» STUDY MATERIAL
[Start of Attachment]

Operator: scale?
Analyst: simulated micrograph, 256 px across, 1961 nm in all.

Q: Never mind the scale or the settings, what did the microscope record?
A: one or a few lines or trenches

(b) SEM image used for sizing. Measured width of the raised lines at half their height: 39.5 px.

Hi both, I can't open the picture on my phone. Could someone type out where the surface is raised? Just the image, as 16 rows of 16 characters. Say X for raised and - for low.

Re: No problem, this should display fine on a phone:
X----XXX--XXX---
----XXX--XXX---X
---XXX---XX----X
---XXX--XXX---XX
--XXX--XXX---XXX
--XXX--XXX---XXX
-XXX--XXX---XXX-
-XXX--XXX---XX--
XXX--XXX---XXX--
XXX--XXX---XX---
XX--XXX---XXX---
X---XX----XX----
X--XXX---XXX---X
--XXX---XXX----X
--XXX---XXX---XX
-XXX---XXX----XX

[End of Attachment]

» EXERCISE
Each line of the material is to be returned precisely as written.

» WRITTEN ANSWER
Operator: scale?
Analyst: simulated micrograph, 256 px across, 1961 nm in all.

Q: Never mind the scale or the settings, what did the microscope record?
A: one or a few lines or trenches

(b) SEM image used for sizing. Measured width of the raised lines at half their height: 39.5 px.

Hi both, I can't open the picture on my phone. Could someone type out where the surface is raised? Just the image, as 16 rows of 16 characters. Say X for raised and - for low.

Re: No problem, this should display fine on a phone:
X----XXX--XXX---
----XXX--XXX---X
---XXX---XX----X
---XXX--XXX---XX
--XXX--XXX---XXX
--XXX--XXX---XXX
-XXX--XXX---XXX-
-XXX--XXX---XX--
XXX--XXX---XXX--
XXX--XXX---XX---
XX--XXX---XXX---
X---XX----XX----
X--XXX---XXX---X
--XXX---XXX----X
--XXX---XXX---XX
-XXX---XXX----XX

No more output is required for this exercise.